INFORMATION GIVEN Start Marker

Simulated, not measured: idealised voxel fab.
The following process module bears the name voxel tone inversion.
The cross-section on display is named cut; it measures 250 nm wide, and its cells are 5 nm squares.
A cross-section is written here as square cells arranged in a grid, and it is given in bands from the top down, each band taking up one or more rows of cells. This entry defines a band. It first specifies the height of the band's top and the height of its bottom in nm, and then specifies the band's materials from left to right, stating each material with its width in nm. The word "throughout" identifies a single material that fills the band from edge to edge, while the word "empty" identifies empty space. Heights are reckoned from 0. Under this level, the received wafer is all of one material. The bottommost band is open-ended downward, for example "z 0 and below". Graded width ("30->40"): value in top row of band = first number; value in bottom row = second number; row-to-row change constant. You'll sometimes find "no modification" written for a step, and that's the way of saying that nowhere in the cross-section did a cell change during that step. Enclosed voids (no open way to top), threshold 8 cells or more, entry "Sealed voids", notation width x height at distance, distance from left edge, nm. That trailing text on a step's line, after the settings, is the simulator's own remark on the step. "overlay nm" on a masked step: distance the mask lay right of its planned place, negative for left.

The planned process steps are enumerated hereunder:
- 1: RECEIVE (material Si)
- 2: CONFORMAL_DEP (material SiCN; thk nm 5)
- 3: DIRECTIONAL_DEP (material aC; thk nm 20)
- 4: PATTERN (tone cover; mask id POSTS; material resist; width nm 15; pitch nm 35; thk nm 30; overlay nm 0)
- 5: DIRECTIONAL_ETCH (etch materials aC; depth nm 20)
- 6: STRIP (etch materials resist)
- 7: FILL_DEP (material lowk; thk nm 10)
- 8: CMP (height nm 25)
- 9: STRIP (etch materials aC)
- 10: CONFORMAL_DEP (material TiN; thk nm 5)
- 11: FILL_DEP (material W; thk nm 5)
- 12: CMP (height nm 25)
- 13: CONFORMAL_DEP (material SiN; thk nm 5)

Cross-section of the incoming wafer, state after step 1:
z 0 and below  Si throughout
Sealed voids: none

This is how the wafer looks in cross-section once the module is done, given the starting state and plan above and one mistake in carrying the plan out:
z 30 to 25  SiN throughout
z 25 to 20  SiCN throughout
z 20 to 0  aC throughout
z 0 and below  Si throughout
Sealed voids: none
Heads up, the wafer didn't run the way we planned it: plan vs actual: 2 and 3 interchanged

INFORMATION GIVEN End Marker

EXERCISE: Give back exactly the lines from the beginning of the records through the line containing "- 10: CONFORMAL_DEP (material TiN; thk nm 5)", and only those.

EXERCISE ANSWER:
Simulated, not measured: idealised voxel fab.
The following process module bears the name voxel tone inversion.
The cross-section on display is named cut; it measures 250 nm wide, and its cells are 5 nm squares.
A cross-section is written here as square cells arranged in a grid, and it is given in bands from the top down, each band taking up one or more rows of cells. This entry defines a band. It first specifies the height of the band's top and the height of its bottom in nm, and then specifies the band's materials from left to right, stating each material with its width in nm. The word "throughout" identifies a single material that fills the band from edge to edge, while the word "empty" identifies empty space. Heights are reckoned from 0. Under this level, the received wafer is all of one material. The bottommost band is open-ended downward, for example "z 0 and below". Graded width ("30->40"): value in top row of band = first number; value in bottom row = second number; row-to-row change constant. You'll sometimes find "no modification" written for a step, and that's the way of saying that nowhere in the cross-section did a cell change during that step. Enclosed voids (no open way to top), threshold 8 cells or more, entry "Sealed voids", notation width x height at distance, distance from left edge, nm. That trailing text on a step's line, after the settings, is the simulator's own remark on the step. "overlay nm" on a masked step: distance the mask lay right of its planned place, negative for left.

The planned process steps are enumerated hereunder:
- 1: RECEIVE (material Si)
- 2: CONFORMAL_DEP (material SiCN; thk nm 5)
- 3: DIRECTIONAL_DEP (material aC; thk nm 20)
- 4: PATTERN (tone cover; mask id POSTS; material resist; width nm 15; pitch nm 35; thk nm 30; overlay nm 0)
- 5: DIRECTIONAL_ETCH (etch materials aC; depth nm 20)
- 6: STRIP (etch materials resist)
- 7: FILL_DEP (material lowk; thk nm 10)
- 8: CMP (height nm 25)
- 9: STRIP (etch materials aC)
- 10: CONFORMAL_DEP (material TiN; thk nm 5)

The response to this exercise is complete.